● **WORK TASK**
The expected answer is the set of lines in the data below between the line holding "8 PEB: KrF resist, 135 C, 90 s" and the line holding "11 ETCH: chemistry", inclusive, written out exactly.

[Opening ENTRIES SUPPLIED section]

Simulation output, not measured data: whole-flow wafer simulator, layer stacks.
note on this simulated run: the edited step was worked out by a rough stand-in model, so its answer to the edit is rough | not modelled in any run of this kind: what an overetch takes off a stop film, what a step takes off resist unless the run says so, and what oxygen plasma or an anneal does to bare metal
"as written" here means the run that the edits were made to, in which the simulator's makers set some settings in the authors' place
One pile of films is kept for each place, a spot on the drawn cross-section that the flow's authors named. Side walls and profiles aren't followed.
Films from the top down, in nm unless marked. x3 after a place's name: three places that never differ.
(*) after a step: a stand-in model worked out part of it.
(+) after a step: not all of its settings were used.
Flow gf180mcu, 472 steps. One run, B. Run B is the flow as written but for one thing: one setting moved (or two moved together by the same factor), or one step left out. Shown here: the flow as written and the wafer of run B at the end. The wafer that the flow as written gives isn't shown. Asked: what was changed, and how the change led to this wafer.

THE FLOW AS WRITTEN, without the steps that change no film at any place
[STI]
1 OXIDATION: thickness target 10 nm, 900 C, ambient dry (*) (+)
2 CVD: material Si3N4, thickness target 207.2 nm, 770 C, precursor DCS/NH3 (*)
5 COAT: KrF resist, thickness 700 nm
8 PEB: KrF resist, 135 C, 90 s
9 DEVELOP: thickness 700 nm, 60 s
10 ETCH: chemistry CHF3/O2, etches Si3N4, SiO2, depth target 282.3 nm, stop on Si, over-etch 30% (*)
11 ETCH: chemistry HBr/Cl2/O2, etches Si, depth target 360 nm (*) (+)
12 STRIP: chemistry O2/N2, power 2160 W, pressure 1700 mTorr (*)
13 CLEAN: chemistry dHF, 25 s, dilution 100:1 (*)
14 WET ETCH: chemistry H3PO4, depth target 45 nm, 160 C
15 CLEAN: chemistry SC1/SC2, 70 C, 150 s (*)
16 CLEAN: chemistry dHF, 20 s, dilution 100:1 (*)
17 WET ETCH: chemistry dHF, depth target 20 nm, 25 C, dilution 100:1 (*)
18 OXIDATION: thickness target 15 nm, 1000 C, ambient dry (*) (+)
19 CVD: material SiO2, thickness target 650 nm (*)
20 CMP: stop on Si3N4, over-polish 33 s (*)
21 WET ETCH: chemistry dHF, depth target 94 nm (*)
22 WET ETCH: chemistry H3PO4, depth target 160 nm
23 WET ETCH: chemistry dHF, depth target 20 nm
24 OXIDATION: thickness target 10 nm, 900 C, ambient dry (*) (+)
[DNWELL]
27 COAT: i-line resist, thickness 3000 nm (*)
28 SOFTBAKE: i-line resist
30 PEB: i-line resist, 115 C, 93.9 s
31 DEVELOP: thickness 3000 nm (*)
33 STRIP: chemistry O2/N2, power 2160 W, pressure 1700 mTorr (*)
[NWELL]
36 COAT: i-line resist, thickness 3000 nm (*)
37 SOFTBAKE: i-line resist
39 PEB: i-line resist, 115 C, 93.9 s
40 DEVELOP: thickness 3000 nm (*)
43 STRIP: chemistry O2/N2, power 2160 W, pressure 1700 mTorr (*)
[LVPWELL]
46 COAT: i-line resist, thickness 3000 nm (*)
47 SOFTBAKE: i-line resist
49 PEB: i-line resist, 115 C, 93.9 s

[Closing ENTRIES SUPPLIED section]

● **ANSWER BOX**
8 PEB: KrF resist, 135 C, 90 s
9 DEVELOP: thickness 700 nm, 60 s
10 ETCH: chemistry CHF3/O2, etches Si3N4, SiO2, depth target 282.3 nm, stop on Si, over-etch 30% (*)
11 ETCH: chemistry HBr/Cl2/O2, etches Si, depth target 360 nm (*) (+)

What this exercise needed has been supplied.